RECORD EXCERPTS -
------------------------------------------------------------------------
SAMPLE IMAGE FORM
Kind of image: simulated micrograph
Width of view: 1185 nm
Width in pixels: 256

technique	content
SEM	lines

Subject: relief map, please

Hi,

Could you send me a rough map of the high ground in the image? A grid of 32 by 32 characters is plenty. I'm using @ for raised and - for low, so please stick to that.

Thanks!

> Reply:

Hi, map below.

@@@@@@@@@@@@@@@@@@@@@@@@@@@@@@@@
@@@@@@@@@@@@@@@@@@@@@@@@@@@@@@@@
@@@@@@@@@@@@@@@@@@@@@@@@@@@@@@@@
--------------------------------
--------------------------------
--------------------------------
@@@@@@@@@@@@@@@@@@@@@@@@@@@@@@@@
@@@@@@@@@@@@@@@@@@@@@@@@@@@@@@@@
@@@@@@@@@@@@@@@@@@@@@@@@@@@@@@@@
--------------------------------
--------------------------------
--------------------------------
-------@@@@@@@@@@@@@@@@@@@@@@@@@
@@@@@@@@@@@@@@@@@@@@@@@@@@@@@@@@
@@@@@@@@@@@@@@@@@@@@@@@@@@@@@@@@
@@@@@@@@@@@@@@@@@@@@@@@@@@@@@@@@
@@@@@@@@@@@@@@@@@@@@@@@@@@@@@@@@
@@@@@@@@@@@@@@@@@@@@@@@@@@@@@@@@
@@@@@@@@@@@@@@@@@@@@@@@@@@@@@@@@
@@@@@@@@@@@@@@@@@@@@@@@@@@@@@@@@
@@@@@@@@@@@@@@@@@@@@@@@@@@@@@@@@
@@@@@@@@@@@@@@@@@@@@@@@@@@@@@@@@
------------------------------------------------------------------------

Give back every line of the data exactly as it was written.

ANSWER AREA -
SAMPLE IMAGE FORM
Kind of image: simulated micrograph
Width of view: 1185 nm
Width in pixels: 256

technique	content
SEM	lines

Subject: relief map, please

Hi,

Could you send me a rough map of the high ground in the image? A grid of 32 by 32 characters is plenty. I'm using @ for raised and - for low, so please stick to that.

Thanks!

> Reply:

Hi, map below.

@@@@@@@@@@@@@@@@@@@@@@@@@@@@@@@@
@@@@@@@@@@@@@@@@@@@@@@@@@@@@@@@@
@@@@@@@@@@@@@@@@@@@@@@@@@@@@@@@@
--------------------------------
--------------------------------
--------------------------------
@@@@@@@@@@@@@@@@@@@@@@@@@@@@@@@@
@@@@@@@@@@@@@@@@@@@@@@@@@@@@@@@@
@@@@@@@@@@@@@@@@@@@@@@@@@@@@@@@@
--------------------------------
--------------------------------
--------------------------------
-------@@@@@@@@@@@@@@@@@@@@@@@@@
@@@@@@@@@@@@@@@@@@@@@@@@@@@@@@@@
@@@@@@@@@@@@@@@@@@@@@@@@@@@@@@@@
@@@@@@@@@@@@@@@@@@@@@@@@@@@@@@@@
@@@@@@@@@@@@@@@@@@@@@@@@@@@@@@@@
@@@@@@@@@@@@@@@@@@@@@@@@@@@@@@@@
@@@@@@@@@@@@@@@@@@@@@@@@@@@@@@@@
@@@@@@@@@@@@@@@@@@@@@@@@@@@@@@@@
@@@@@@@@@@@@@@@@@@@@@@@@@@@@@@@@
@@@@@@@@@@@@@@@@@@@@@@@@@@@@@@@@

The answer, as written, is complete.